REQUIRED ACTION: Using the listing below, return each line exactly as it reads.

DATA FOR ANALYSIS:
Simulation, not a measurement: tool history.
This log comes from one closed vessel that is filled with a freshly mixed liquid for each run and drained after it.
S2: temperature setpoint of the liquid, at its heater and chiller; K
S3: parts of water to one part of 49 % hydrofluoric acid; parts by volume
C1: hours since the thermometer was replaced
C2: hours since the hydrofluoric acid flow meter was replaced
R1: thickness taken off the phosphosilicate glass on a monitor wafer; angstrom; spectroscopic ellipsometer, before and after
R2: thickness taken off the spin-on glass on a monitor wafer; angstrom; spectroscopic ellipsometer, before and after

EXERCISE OUTPUT:
Simulation, not a measurement: tool history.
This log comes from one closed vessel that is filled with a freshly mixed liquid for each run and drained after it.
S2: temperature setpoint of the liquid, at its heater and chiller; K
S3: parts of water to one part of 49 % hydrofluoric acid; parts by volume
C1: hours since the thermometer was replaced
C2: hours since the hydrofluoric acid flow meter was replaced
R1: thickness taken off the phosphosilicate glass on a monitor wafer; angstrom; spectroscopic ellipsometer, before and after
R2: thickness taken off the spin-on glass on a monitor wafer; angstrom; spectroscopic ellipsometer, before and after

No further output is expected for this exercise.